Exercise>
Repeat the listing below word for word, leaving nothing out.

[Data extracts — start]
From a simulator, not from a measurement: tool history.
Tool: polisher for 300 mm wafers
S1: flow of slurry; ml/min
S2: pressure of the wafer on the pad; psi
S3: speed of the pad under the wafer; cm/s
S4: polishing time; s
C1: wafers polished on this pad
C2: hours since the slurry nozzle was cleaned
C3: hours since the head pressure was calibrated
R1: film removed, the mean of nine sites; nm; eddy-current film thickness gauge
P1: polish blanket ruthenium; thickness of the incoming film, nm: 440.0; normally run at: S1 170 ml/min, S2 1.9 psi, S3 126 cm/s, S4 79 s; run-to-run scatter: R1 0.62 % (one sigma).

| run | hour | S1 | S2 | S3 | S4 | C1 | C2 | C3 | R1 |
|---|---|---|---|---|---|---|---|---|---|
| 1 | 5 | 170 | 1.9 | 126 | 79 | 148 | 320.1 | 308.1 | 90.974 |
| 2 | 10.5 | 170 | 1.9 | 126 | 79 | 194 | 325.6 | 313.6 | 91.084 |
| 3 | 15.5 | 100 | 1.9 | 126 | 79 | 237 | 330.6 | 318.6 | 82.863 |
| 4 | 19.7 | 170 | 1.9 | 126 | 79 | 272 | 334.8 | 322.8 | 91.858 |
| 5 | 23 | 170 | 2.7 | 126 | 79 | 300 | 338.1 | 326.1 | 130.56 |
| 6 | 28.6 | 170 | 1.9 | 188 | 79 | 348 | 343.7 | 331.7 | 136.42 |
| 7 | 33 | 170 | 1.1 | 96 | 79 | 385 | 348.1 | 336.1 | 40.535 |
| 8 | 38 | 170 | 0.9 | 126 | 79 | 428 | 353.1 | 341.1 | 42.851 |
[Data extracts — finish]

Your solution>
From a simulator, not from a measurement: tool history.
Tool: polisher for 300 mm wafers
S1: flow of slurry; ml/min
S2: pressure of the wafer on the pad; psi
S3: speed of the pad under the wafer; cm/s
S4: polishing time; s
C1: wafers polished on this pad
C2: hours since the slurry nozzle was cleaned
C3: hours since the head pressure was calibrated
R1: film removed, the mean of nine sites; nm; eddy-current film thickness gauge
P1: polish blanket ruthenium; thickness of the incoming film, nm: 440.0; normally run at: S1 170 ml/min, S2 1.9 psi, S3 126 cm/s, S4 79 s; run-to-run scatter: R1 0.62 % (one sigma).

| run | hour | S1 | S2 | S3 | S4 | C1 | C2 | C3 | R1 |
|---|---|---|---|---|---|---|---|---|---|
| 1 | 5 | 170 | 1.9 | 126 | 79 | 148 | 320.1 | 308.1 | 90.974 |
| 2 | 10.5 | 170 | 1.9 | 126 | 79 | 194 | 325.6 | 313.6 | 91.084 |
| 3 | 15.5 | 100 | 1.9 | 126 | 79 | 237 | 330.6 | 318.6 | 82.863 |
| 4 | 19.7 | 170 | 1.9 | 126 | 79 | 272 | 334.8 | 322.8 | 91.858 |
| 5 | 23 | 170 | 2.7 | 126 | 79 | 300 | 338.1 | 326.1 | 130.56 |
| 6 | 28.6 | 170 | 1.9 | 188 | 79 | 348 | 343.7 | 331.7 | 136.42 |
| 7 | 33 | 170 | 1.1 | 96 | 79 | 385 | 348.1 | 336.1 | 40.535 |
| 8 | 38 | 170 | 0.9 | 126 | 79 | 428 | 353.1 | 341.1 | 42.851 |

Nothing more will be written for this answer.